Print exactly the lines below between the line holding "Problem report in" and the line holding "Mean of runLengthS", inclusive, and nothing more.

SUPPLIED DATA section start

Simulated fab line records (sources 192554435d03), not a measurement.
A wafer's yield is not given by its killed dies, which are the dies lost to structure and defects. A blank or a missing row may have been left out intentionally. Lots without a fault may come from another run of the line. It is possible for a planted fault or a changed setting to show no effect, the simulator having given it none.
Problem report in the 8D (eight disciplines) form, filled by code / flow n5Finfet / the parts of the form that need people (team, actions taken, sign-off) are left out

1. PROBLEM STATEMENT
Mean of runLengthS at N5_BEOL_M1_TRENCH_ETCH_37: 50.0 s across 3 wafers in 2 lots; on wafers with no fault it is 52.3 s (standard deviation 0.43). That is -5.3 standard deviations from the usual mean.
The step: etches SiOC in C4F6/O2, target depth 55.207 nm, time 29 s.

SUPPLIED DATA section end

* EXPECTED ANSWER
Problem report in the 8D (eight disciplines) form, filled by code / flow n5Finfet / the parts of the form that need people (team, actions taken, sign-off) are left out

1. PROBLEM STATEMENT
Mean of runLengthS at N5_BEOL_M1_TRENCH_ETCH_37: 50.0 s across 3 wafers in 2 lots; on wafers with no fault it is 52.3 s (standard deviation 0.43). That is -5.3 standard deviations from the usual mean.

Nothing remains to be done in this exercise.